WORK ORDER:
Please retype, unchanged, each line from the top of the material below through the line where "route steps=202 shown" appears.

GIVEN INFORMATION:
_ _ _ _ _ _ _

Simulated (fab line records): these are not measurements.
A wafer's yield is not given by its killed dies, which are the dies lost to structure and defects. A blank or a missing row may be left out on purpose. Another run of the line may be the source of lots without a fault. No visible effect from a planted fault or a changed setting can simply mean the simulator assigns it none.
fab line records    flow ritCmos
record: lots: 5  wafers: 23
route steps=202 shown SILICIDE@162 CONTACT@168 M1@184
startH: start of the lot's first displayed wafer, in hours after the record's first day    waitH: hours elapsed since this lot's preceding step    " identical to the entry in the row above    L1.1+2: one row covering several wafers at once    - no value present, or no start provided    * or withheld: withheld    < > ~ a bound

_ _ _ _ _ _ _

WRITTEN ANSWER:
Simulated (fab line records): these are not measurements.
A wafer's yield is not given by its killed dies, which are the dies lost to structure and defects. A blank or a missing row may be left out on purpose. Another run of the line may be the source of lots without a fault. No visible effect from a planted fault or a changed setting can simply mean the simulator assigns it none.
fab line records    flow ritCmos
record: lots: 5  wafers: 23
route steps=202 shown SILICIDE@162 CONTACT@168 M1@184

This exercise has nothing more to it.